● Work item: The entries below are to be duplicated exactly, with nothing left out.

● Extracted records:
# # # # #

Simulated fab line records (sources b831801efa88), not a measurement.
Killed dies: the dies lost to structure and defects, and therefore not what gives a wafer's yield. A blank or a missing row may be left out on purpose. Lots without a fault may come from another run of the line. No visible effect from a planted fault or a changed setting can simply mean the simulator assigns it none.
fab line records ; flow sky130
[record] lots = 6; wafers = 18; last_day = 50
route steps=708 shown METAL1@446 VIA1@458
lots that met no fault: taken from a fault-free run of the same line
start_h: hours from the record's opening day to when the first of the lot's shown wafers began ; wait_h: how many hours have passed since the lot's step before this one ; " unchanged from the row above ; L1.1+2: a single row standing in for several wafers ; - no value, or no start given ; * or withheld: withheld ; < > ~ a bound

# # # # #

● Exercise output:
Simulated fab line records (sources b831801efa88), not a measurement.
Killed dies: the dies lost to structure and defects, and therefore not what gives a wafer's yield. A blank or a missing row may be left out on purpose. Lots without a fault may come from another run of the line. No visible effect from a planted fault or a changed setting can simply mean the simulator assigns it none.
fab line records ; flow sky130
[record] lots = 6; wafers = 18; last_day = 50
route steps=708 shown METAL1@446 VIA1@458
lots that met no fault: taken from a fault-free run of the same line
start_h: hours from the record's opening day to when the first of the lot's shown wafers began ; wait_h: how many hours have passed since the lot's step before this one ; " unchanged from the row above ; L1.1+2: a single row standing in for several wafers ; - no value, or no start given ; * or withheld: withheld ; < > ~ a bound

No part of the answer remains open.